## [Entries provided]
━━━━━━━━━━

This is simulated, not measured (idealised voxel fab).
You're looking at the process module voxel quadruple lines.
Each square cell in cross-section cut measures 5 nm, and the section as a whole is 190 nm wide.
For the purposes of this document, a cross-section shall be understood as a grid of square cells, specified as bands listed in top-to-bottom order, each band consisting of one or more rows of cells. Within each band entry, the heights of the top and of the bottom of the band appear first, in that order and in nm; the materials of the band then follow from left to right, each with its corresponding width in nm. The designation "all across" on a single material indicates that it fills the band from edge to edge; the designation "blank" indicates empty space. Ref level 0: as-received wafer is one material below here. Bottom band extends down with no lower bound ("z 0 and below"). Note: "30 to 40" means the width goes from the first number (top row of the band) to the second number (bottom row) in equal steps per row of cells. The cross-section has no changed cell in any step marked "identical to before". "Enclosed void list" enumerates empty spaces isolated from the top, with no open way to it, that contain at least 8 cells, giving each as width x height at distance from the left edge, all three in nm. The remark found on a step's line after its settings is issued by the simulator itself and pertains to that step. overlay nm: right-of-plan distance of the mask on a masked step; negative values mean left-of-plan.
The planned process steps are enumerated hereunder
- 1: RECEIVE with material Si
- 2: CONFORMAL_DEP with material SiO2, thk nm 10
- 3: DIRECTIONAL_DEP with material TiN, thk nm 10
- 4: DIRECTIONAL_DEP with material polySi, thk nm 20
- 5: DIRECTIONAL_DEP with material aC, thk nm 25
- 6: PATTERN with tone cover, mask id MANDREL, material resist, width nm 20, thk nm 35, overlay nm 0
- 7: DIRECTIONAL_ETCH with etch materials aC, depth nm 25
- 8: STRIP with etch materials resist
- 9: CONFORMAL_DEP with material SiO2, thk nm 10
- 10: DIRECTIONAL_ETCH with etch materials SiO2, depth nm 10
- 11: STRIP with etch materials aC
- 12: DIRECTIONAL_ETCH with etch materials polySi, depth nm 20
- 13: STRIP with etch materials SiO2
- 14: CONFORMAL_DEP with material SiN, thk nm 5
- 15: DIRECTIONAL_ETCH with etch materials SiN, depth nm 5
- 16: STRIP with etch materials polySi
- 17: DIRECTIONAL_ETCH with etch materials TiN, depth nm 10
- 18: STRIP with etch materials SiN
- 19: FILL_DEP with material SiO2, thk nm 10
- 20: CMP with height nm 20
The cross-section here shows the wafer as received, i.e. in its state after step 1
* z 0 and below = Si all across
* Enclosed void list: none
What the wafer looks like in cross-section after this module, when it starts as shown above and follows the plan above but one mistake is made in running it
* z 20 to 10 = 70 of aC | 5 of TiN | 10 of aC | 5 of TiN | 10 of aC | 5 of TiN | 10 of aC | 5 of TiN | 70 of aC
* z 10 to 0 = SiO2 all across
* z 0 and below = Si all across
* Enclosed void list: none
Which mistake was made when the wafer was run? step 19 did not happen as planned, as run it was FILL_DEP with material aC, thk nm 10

━━━━━━━━━━

Give back exactly what runs from the first line of the listing above to the line that contains "Each square cell", keeping both end lines.

This is simulated, not measured (idealised voxel fab).
You're looking at the process module voxel quadruple lines.
Each square cell in cross-section cut measures 5 nm, and the section as a whole is 190 nm wide.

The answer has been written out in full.